An exact reproduction of all the entries is what the answer must contain.

*** Opening of Provided information ***
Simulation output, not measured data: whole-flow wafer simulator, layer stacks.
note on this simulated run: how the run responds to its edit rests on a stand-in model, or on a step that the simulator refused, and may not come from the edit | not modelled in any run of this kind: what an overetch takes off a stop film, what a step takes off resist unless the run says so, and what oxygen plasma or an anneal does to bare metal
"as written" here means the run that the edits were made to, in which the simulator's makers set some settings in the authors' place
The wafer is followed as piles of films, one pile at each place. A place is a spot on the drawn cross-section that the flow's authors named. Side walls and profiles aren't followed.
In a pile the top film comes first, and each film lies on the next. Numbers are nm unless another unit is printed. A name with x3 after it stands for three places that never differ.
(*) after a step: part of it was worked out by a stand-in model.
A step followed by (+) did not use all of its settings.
*** Close of Provided information ***

*Answer box:*
Simulation output, not measured data: whole-flow wafer simulator, layer stacks.
note on this simulated run: how the run responds to its edit rests on a stand-in model, or on a step that the simulator refused, and may not come from the edit | not modelled in any run of this kind: what an overetch takes off a stop film, what a step takes off resist unless the run says so, and what oxygen plasma or an anneal does to bare metal
"as written" here means the run that the edits were made to, in which the simulator's makers set some settings in the authors' place
The wafer is followed as piles of films, one pile at each place. A place is a spot on the drawn cross-section that the flow's authors named. Side walls and profiles aren't followed.
In a pile the top film comes first, and each film lies on the next. Numbers are nm unless another unit is printed. A name with x3 after it stands for three places that never differ.
(*) after a step: part of it was worked out by a stand-in model.
A step followed by (+) did not use all of its settings.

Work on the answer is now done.